* **Given entries**
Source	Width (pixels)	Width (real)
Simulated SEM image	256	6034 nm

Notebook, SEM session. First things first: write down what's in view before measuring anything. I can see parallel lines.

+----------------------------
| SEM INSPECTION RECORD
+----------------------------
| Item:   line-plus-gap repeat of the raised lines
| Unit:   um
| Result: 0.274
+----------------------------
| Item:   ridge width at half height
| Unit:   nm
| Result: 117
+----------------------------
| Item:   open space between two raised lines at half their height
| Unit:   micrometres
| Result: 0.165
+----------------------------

* **Requirement**
Beginning at the top of the data, extract each line through the line containing "SEM INSPECTION RECORD" and return those lines exactly, with nothing added.

* **Exercise result**
Source	Width (pixels)	Width (real)
Simulated SEM image	256	6034 nm

Notebook, SEM session. First things first: write down what's in view before measuring anything. I can see parallel lines.

+----------------------------
| SEM INSPECTION RECORD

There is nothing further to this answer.